----- RECORDS PROVIDED

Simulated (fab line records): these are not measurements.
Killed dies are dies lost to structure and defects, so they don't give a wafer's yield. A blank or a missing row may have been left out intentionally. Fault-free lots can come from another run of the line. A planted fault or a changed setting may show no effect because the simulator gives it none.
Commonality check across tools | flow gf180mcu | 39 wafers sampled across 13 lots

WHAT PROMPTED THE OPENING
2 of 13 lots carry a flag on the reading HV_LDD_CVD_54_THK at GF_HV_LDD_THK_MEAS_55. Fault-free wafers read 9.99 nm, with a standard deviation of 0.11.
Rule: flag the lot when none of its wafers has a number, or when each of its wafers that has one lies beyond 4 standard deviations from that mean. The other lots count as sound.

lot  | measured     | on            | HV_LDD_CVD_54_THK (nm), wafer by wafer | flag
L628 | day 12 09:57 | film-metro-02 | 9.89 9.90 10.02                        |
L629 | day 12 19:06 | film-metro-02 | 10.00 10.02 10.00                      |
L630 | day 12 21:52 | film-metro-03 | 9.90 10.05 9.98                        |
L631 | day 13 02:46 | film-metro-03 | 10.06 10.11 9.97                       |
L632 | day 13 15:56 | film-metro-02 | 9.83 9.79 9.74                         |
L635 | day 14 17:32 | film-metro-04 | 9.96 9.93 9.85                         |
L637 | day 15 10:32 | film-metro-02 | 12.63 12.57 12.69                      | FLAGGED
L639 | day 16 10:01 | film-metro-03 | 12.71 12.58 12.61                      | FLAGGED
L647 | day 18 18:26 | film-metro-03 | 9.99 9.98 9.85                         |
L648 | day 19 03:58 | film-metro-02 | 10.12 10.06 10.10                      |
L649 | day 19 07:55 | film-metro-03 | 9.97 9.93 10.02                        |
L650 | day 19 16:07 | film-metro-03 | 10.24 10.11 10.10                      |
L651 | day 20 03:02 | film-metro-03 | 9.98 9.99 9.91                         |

----------

§ EXERCISE:
Set down exactly the lines from the opening line of the material through the line in which "WHAT PROMPTED THE OPENING" occurs, both included, and no other lines.

§ TASK RESULT:
Simulated (fab line records): these are not measurements.
Killed dies are dies lost to structure and defects, so they don't give a wafer's yield. A blank or a missing row may have been left out intentionally. Fault-free lots can come from another run of the line. A planted fault or a changed setting may show no effect because the simulator gives it none.
Commonality check across tools | flow gf180mcu | 39 wafers sampled across 13 lots

WHAT PROMPTED THE OPENING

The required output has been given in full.